RECORD SET:
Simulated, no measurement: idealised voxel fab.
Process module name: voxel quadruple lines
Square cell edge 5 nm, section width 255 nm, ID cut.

ASSIGNMENT: Output the entire set of records exactly as shown.

YOUR SOLUTION:
Simulated, no measurement: idealised voxel fab.
Process module name: voxel quadruple lines
Square cell edge 5 nm, section width 255 nm, ID cut.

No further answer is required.